▶ [Stored data]:
---------------
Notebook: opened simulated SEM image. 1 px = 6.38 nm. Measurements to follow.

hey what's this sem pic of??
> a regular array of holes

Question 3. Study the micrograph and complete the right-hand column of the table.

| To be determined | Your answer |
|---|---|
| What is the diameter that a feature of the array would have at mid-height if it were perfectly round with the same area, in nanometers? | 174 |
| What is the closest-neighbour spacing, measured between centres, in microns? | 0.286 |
---------------

Your response should hold the lines from the first line of the entries above through the line with "nanometers? | 174 |", each retyped exactly, and nothing else.

Notebook: opened simulated SEM image. 1 px = 6.38 nm. Measurements to follow.

hey what's this sem pic of??
> a regular array of holes

Question 3. Study the micrograph and complete the right-hand column of the table.

| To be determined | Your answer |
|---|---|
| What is the diameter that a feature of the array would have at mid-height if it were perfectly round with the same area, in nanometers? | 174 |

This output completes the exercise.